Required action: Retype, exactly as they appear below, the lines between the line holding "The tool's own" and the line holding "14.933 (-99 or more) OUT |", both ends included.

Information provided:

○ ○ ○

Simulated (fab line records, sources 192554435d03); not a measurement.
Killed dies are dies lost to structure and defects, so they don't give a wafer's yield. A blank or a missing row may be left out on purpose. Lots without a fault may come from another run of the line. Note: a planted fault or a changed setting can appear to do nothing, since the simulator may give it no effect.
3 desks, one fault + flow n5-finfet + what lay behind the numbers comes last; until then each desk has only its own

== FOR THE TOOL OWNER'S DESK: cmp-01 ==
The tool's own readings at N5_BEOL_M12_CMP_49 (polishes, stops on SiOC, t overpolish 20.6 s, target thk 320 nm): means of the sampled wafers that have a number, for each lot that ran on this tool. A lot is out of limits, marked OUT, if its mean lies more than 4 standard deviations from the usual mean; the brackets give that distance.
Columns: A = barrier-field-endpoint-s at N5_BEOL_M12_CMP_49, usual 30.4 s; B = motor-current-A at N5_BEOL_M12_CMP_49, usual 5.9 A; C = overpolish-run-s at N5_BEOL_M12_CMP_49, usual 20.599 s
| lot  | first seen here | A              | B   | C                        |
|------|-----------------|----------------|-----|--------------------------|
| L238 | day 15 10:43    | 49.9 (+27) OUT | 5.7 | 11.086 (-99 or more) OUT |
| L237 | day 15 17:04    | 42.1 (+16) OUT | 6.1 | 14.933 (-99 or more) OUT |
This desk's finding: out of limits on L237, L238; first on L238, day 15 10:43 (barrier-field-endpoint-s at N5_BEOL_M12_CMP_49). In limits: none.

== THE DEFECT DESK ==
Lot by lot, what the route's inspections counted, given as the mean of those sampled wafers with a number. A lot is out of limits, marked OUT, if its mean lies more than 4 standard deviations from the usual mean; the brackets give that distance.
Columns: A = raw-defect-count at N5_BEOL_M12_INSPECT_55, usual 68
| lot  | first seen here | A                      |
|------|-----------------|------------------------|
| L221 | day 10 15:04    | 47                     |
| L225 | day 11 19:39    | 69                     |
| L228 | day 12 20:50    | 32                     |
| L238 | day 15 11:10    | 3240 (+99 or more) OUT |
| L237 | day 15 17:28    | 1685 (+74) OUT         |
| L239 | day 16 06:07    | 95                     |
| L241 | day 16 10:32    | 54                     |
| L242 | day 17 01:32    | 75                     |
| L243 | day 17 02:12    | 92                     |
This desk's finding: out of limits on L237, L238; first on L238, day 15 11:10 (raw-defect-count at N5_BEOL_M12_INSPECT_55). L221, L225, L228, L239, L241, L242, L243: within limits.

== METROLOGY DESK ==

○ ○ ○

Solution:
The tool's own readings at N5_BEOL_M12_CMP_49 (polishes, stops on SiOC, t overpolish 20.6 s, target thk 320 nm): means of the sampled wafers that have a number, for each lot that ran on this tool. A lot is out of limits, marked OUT, if its mean lies more than 4 standard deviations from the usual mean; the brackets give that distance.
Columns: A = barrier-field-endpoint-s at N5_BEOL_M12_CMP_49, usual 30.4 s; B = motor-current-A at N5_BEOL_M12_CMP_49, usual 5.9 A; C = overpolish-run-s at N5_BEOL_M12_CMP_49, usual 20.599 s
| lot  | first seen here | A              | B   | C                        |
|------|-----------------|----------------|-----|--------------------------|
| L238 | day 15 10:43    | 49.9 (+27) OUT | 5.7 | 11.086 (-99 or more) OUT |
| L237 | day 15 17:04    | 42.1 (+16) OUT | 6.1 | 14.933 (-99 or more) OUT |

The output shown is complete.